Task item:
From the entries that follow, reproduce exactly and only the lines from the line with "Each place is" to the line with "(*) following a", endpoints included.

:::
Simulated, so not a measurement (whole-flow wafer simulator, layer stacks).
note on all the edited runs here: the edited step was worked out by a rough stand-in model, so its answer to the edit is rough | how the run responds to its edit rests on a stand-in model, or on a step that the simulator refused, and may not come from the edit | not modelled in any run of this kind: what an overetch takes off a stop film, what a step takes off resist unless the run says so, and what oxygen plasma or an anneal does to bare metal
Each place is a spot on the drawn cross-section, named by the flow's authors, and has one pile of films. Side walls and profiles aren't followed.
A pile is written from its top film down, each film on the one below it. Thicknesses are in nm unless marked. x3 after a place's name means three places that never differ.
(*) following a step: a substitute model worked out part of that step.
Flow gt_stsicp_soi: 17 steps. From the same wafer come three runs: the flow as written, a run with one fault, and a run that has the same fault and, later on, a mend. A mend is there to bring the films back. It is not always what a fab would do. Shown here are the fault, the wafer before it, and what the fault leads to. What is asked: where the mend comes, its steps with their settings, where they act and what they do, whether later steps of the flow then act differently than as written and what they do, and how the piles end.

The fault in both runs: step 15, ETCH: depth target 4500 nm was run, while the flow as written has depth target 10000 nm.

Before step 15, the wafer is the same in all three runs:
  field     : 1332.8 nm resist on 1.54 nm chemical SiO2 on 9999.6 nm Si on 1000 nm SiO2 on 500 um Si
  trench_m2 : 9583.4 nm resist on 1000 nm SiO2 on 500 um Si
:::

Reply:
Each place is a spot on the drawn cross-section, named by the flow's authors, and has one pile of films. Side walls and profiles aren't followed.
A pile is written from its top film down, each film on the one below it. Thicknesses are in nm unless marked. x3 after a place's name means three places that never differ.
(*) following a step: a substitute model worked out part of that step.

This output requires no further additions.